Dataset excerpts:
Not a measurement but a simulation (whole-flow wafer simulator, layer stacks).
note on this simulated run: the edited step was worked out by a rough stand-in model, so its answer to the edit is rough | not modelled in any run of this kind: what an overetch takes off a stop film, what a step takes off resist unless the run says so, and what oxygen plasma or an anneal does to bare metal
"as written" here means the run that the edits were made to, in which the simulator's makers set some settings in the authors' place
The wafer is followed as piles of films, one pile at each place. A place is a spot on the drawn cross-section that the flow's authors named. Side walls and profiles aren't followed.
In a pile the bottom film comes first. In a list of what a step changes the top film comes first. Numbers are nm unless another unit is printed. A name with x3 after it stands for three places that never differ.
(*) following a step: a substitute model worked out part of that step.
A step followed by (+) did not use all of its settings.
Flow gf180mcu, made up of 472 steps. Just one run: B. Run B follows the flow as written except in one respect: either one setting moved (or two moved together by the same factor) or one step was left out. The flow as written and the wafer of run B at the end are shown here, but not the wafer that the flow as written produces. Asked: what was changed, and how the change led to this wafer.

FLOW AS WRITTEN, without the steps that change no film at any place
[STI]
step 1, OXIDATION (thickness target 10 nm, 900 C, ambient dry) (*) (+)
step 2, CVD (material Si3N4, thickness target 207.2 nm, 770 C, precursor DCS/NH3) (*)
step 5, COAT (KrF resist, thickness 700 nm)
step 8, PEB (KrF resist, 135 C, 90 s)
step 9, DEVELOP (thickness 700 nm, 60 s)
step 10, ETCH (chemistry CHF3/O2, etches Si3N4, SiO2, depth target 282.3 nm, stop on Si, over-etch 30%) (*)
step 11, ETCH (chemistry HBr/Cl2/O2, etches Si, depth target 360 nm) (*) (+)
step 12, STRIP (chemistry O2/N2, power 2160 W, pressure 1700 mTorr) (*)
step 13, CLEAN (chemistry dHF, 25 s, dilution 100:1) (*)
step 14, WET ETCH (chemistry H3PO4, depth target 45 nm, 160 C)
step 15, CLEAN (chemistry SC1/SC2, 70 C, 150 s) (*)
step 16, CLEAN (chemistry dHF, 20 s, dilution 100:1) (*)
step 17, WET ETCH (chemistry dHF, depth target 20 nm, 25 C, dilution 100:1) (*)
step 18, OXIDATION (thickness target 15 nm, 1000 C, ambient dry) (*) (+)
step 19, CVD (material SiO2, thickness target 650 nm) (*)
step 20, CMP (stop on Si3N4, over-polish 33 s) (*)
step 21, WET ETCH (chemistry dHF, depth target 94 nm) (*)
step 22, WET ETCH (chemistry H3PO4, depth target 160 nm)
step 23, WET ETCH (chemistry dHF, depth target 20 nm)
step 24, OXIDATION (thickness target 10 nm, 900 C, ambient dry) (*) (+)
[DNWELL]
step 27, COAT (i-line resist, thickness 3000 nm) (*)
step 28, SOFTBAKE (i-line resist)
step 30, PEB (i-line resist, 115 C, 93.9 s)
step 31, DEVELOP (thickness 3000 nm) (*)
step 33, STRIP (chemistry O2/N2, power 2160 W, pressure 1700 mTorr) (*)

Assigned task: Up to and including the line with "step 16, CLEAN", reproduce the material above exactly as it appears, starting from its first line.

Result:
Not a measurement but a simulation (whole-flow wafer simulator, layer stacks).
note on this simulated run: the edited step was worked out by a rough stand-in model, so its answer to the edit is rough | not modelled in any run of this kind: what an overetch takes off a stop film, what a step takes off resist unless the run says so, and what oxygen plasma or an anneal does to bare metal
"as written" here means the run that the edits were made to, in which the simulator's makers set some settings in the authors' place
The wafer is followed as piles of films, one pile at each place. A place is a spot on the drawn cross-section that the flow's authors named. Side walls and profiles aren't followed.
In a pile the bottom film comes first. In a list of what a step changes the top film comes first. Numbers are nm unless another unit is printed. A name with x3 after it stands for three places that never differ.
(*) following a step: a substitute model worked out part of that step.
A step followed by (+) did not use all of its settings.
Flow gf180mcu, made up of 472 steps. Just one run: B. Run B follows the flow as written except in one respect: either one setting moved (or two moved together by the same factor) or one step was left out. The flow as written and the wafer of run B at the end are shown here, but not the wafer that the flow as written produces. Asked: what was changed, and how the change led to this wafer.

FLOW AS WRITTEN, without the steps that change no film at any place
[STI]
step 1, OXIDATION (thickness target 10 nm, 900 C, ambient dry) (*) (+)
step 2, CVD (material Si3N4, thickness target 207.2 nm, 770 C, precursor DCS/NH3) (*)
step 5, COAT (KrF resist, thickness 700 nm)
step 8, PEB (KrF resist, 135 C, 90 s)
step 9, DEVELOP (thickness 700 nm, 60 s)
step 10, ETCH (chemistry CHF3/O2, etches Si3N4, SiO2, depth target 282.3 nm, stop on Si, over-etch 30%) (*)
step 11, ETCH (chemistry HBr/Cl2/O2, etches Si, depth target 360 nm) (*) (+)
step 12, STRIP (chemistry O2/N2, power 2160 W, pressure 1700 mTorr) (*)
step 13, CLEAN (chemistry dHF, 25 s, dilution 100:1) (*)
step 14, WET ETCH (chemistry H3PO4, depth target 45 nm, 160 C)
step 15, CLEAN (chemistry SC1/SC2, 70 C, 150 s) (*)
step 16, CLEAN (chemistry dHF, 20 s, dilution 100:1) (*)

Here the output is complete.